### WORK INSTRUCTION:
Exactly as written, restate the material below from its first line through the line containing "note on this", and stop there.

[[ EXCERPTED RECORDS, beginning ]]
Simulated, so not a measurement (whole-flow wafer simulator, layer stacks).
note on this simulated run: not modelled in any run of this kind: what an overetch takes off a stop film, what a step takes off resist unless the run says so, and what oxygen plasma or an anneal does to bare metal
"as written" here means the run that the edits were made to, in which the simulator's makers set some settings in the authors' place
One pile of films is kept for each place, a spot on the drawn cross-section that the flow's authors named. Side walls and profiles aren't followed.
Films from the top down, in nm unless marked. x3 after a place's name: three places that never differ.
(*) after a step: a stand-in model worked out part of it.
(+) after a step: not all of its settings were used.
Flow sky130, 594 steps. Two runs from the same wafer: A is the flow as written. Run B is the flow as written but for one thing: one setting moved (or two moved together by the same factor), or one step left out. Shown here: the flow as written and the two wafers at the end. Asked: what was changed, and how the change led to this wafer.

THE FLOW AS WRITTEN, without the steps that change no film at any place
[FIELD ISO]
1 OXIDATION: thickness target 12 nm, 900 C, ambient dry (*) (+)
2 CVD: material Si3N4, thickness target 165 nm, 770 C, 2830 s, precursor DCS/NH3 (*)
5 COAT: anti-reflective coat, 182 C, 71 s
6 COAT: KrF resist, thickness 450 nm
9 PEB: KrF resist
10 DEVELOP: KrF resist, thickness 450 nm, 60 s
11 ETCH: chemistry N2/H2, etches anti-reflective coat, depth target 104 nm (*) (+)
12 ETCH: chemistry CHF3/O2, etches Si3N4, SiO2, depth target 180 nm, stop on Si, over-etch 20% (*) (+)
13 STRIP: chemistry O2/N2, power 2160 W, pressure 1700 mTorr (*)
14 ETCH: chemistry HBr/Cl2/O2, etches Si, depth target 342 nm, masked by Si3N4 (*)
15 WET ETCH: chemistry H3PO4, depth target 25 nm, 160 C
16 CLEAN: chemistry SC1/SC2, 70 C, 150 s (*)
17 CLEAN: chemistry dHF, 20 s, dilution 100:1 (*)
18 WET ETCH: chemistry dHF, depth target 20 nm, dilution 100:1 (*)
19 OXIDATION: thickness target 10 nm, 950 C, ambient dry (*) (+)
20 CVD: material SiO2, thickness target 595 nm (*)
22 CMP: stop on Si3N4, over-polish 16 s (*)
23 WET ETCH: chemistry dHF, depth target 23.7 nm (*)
[[ EXCERPTED RECORDS, end ]]

### TASK RESULT:
Simulated, so not a measurement (whole-flow wafer simulator, layer stacks).
note on this simulated run: not modelled in any run of this kind: what an overetch takes off a stop film, what a step takes off resist unless the run says so, and what oxygen plasma or an anneal does to bare metal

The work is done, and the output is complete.